[Start of section]
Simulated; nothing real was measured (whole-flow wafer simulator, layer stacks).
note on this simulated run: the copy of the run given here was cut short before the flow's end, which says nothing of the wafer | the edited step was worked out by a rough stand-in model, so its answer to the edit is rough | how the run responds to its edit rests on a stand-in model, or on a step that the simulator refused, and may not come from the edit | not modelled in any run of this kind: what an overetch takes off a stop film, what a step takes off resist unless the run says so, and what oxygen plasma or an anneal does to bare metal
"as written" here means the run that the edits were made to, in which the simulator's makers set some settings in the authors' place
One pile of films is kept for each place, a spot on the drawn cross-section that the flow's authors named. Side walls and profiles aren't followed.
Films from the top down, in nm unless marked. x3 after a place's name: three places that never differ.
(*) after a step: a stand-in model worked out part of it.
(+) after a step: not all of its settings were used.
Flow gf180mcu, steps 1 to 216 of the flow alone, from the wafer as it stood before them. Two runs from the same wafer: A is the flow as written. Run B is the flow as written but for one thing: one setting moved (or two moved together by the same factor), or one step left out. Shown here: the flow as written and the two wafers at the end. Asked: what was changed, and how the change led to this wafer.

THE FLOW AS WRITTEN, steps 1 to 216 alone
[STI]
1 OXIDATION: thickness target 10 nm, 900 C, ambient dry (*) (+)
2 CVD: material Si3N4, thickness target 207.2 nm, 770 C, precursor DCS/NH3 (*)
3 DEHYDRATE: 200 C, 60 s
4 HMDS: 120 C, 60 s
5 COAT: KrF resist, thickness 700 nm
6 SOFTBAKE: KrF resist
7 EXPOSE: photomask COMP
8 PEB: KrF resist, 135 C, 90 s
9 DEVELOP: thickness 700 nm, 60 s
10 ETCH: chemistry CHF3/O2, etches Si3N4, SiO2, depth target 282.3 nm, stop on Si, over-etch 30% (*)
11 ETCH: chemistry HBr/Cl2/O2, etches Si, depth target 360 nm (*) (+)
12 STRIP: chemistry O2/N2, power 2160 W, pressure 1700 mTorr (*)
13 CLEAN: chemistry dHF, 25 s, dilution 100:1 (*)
[End of section]

• **Activity**
Nothing but an exact copy of the lines from the first one above through the line holding "(+) after a" should be returned.

• **Written response**
Simulated; nothing real was measured (whole-flow wafer simulator, layer stacks).
note on this simulated run: the copy of the run given here was cut short before the flow's end, which says nothing of the wafer | the edited step was worked out by a rough stand-in model, so its answer to the edit is rough | how the run responds to its edit rests on a stand-in model, or on a step that the simulator refused, and may not come from the edit | not modelled in any run of this kind: what an overetch takes off a stop film, what a step takes off resist unless the run says so, and what oxygen plasma or an anneal does to bare metal
"as written" here means the run that the edits were made to, in which the simulator's makers set some settings in the authors' place
One pile of films is kept for each place, a spot on the drawn cross-section that the flow's authors named. Side walls and profiles aren't followed.
Films from the top down, in nm unless marked. x3 after a place's name: three places that never differ.
(*) after a step: a stand-in model worked out part of it.
(+) after a step: not all of its settings were used.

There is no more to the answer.